:: Exercise ::
Locate the line that contains "1 | RECEIVE" in the entries below, then repeat it and every following line through the line that contains "2 | OXIDATION", exactly, and no others.

-- Recorded data follows --

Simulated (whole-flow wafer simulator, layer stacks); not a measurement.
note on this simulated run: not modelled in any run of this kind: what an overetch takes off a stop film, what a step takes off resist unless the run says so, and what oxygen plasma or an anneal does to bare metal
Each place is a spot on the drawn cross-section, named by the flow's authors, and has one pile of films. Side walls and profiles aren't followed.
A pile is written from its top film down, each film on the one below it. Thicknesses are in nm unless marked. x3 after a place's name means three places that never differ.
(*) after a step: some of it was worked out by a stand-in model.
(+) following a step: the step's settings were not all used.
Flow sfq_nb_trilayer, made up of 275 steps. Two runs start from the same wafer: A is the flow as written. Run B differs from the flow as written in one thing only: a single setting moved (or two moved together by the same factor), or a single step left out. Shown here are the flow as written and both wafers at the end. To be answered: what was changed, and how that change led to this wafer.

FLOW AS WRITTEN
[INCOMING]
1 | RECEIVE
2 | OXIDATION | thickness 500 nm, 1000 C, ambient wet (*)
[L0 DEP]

-- Recorded data concluded --

:: Task output ::
1 | RECEIVE
2 | OXIDATION | thickness 500 nm, 1000 C, ambient wet (*)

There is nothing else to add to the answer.